> [Required action]
Starting with the line that contains "18.94 | 19.03 |" and stopping after the line that contains "flow meter replaced |", return each line below exactly as written, with no others.

::::

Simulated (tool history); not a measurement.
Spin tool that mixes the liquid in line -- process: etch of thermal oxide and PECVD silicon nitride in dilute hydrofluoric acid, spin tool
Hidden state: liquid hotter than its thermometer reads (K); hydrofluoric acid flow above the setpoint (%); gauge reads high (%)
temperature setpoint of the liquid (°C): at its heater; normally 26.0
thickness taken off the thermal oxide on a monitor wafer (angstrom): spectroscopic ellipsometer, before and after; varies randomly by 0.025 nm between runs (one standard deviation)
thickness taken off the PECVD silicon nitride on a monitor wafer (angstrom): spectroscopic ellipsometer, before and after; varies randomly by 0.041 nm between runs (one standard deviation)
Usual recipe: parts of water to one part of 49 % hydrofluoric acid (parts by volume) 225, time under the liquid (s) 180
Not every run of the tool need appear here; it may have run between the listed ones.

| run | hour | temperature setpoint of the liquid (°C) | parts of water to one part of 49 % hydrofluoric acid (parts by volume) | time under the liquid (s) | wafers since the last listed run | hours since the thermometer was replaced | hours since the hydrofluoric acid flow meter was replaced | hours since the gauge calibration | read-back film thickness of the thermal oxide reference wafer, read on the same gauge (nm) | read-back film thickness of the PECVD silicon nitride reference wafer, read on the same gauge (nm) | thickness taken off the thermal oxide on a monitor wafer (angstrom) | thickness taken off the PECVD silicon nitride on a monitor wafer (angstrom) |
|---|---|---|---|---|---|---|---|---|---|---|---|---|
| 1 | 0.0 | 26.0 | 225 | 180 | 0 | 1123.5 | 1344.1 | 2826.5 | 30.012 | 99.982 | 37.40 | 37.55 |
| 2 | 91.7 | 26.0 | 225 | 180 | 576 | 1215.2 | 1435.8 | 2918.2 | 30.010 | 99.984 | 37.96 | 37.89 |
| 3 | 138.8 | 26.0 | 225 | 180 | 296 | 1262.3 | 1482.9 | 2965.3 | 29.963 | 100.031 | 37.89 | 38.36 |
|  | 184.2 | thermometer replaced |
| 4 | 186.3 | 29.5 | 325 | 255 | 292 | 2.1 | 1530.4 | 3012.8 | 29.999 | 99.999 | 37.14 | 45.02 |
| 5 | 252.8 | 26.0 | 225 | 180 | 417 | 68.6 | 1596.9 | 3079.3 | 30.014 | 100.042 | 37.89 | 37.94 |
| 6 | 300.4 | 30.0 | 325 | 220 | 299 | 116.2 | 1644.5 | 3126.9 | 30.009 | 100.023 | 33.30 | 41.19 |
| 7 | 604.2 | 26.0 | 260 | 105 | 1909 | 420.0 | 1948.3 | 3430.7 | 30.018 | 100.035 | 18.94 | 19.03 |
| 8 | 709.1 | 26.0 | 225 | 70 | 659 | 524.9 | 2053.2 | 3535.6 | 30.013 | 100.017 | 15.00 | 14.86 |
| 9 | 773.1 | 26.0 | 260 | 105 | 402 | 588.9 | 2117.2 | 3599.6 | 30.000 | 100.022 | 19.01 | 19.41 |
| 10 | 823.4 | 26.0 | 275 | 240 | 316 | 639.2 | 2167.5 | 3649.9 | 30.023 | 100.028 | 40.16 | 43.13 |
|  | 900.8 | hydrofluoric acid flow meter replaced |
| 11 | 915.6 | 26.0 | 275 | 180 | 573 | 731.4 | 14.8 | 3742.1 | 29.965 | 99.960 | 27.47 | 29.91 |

::::

> [Exercise answer]
| 7 | 604.2 | 26.0 | 260 | 105 | 1909 | 420.0 | 1948.3 | 3430.7 | 30.018 | 100.035 | 18.94 | 19.03 |
| 8 | 709.1 | 26.0 | 225 | 70 | 659 | 524.9 | 2053.2 | 3535.6 | 30.013 | 100.017 | 15.00 | 14.86 |
| 9 | 773.1 | 26.0 | 260 | 105 | 402 | 588.9 | 2117.2 | 3599.6 | 30.000 | 100.022 | 19.01 | 19.41 |
| 10 | 823.4 | 26.0 | 275 | 240 | 316 | 639.2 | 2167.5 | 3649.9 | 30.023 | 100.028 | 40.16 | 43.13 |
|  | 900.8 | hydrofluoric acid flow meter replaced |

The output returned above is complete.